- [Assigned task] Reproduce the material that follows, please, but only from its first line to the line containing "energy: implant energy, setpoint;", inclusive.

☆ ☆ ☆ ☆ ☆
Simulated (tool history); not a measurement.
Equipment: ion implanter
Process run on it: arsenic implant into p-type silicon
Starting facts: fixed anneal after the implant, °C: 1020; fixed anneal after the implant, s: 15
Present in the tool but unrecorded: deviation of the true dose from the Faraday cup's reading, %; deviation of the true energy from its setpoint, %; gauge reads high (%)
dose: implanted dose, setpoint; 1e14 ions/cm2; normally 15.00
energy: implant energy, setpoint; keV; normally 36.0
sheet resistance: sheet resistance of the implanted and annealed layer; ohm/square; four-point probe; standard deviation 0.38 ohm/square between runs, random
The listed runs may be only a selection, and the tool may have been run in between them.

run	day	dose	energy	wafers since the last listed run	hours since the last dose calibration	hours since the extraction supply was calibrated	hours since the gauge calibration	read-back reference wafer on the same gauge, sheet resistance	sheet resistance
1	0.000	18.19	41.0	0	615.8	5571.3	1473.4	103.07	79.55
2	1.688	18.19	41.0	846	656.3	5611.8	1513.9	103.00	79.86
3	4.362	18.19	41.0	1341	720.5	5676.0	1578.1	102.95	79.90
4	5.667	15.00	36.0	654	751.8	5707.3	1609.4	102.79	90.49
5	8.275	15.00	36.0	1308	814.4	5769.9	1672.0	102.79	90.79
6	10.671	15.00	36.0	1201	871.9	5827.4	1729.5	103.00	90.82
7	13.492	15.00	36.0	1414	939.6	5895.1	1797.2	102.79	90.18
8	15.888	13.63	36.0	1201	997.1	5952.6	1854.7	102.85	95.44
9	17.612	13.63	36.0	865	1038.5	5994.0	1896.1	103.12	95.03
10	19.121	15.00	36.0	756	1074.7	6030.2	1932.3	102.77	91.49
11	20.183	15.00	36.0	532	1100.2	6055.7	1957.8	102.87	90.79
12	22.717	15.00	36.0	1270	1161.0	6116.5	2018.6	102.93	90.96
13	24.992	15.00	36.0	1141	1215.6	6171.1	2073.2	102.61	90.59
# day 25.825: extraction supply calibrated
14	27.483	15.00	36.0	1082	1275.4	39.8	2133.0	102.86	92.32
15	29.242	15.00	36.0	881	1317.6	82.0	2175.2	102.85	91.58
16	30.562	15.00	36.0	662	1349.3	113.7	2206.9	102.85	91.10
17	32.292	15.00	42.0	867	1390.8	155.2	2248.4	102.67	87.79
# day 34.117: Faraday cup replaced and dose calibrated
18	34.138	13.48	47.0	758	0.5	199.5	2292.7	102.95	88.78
☆ ☆ ☆ ☆ ☆

- [Expected answer]
Simulated (tool history); not a measurement.
Equipment: ion implanter
Process run on it: arsenic implant into p-type silicon
Starting facts: fixed anneal after the implant, °C: 1020; fixed anneal after the implant, s: 15
Present in the tool but unrecorded: deviation of the true dose from the Faraday cup's reading, %; deviation of the true energy from its setpoint, %; gauge reads high (%)
dose: implanted dose, setpoint; 1e14 ions/cm2; normally 15.00
energy: implant energy, setpoint; keV; normally 36.0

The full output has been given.